Extracted records section start
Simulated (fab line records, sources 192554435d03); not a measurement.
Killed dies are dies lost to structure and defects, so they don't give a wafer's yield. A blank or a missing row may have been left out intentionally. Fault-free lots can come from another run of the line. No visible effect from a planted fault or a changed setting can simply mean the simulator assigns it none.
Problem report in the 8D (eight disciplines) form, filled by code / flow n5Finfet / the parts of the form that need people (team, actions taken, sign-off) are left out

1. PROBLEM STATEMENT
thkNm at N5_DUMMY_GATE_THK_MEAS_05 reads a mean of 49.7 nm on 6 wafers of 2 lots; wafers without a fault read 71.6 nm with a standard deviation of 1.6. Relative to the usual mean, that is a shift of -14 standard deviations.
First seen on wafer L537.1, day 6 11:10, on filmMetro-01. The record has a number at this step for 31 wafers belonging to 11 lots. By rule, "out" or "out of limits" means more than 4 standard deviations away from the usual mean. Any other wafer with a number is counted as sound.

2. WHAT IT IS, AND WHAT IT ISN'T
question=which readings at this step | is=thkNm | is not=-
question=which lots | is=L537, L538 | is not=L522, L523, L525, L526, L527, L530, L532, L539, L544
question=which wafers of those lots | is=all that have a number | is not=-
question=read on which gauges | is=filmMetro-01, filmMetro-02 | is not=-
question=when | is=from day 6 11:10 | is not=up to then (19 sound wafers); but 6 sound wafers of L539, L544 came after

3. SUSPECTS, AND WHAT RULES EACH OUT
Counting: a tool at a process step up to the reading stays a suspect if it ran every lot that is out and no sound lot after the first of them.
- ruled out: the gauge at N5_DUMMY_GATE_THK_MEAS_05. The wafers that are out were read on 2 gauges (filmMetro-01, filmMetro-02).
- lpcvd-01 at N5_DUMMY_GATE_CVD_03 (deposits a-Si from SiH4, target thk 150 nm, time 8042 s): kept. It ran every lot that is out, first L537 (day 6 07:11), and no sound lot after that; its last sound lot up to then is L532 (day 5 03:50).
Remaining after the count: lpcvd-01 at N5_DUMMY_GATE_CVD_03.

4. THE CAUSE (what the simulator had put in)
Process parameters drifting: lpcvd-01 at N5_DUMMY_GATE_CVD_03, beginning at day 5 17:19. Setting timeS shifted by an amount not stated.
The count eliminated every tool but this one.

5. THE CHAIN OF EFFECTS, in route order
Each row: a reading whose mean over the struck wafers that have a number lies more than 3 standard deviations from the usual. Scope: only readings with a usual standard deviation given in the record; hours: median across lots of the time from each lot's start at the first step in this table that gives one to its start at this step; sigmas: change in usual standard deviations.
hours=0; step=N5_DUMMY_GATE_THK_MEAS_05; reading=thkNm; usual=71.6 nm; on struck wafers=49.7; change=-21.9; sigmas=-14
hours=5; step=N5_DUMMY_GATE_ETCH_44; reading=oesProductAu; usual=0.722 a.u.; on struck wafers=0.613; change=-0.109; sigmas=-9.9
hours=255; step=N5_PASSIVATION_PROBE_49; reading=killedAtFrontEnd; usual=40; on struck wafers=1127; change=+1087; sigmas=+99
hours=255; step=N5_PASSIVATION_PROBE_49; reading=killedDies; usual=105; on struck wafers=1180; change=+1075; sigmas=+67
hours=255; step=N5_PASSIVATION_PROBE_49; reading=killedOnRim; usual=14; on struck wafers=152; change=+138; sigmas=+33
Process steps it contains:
Extracted records section end

Work task> In the entries above, find the line with "hours=0; step=N5_DUMMY_GATE_THK_MEAS_05; reading=thkNm;" and the line with "wafers=1127; change=+1087; sigmas=+99", then set down exactly those two and every line between them, nothing else.

Response>
hours=0; step=N5_DUMMY_GATE_THK_MEAS_05; reading=thkNm; usual=71.6 nm; on struck wafers=49.7; change=-21.9; sigmas=-14
hours=5; step=N5_DUMMY_GATE_ETCH_44; reading=oesProductAu; usual=0.722 a.u.; on struck wafers=0.613; change=-0.109; sigmas=-9.9
hours=255; step=N5_PASSIVATION_PROBE_49; reading=killedAtFrontEnd; usual=40; on struck wafers=1127; change=+1087; sigmas=+99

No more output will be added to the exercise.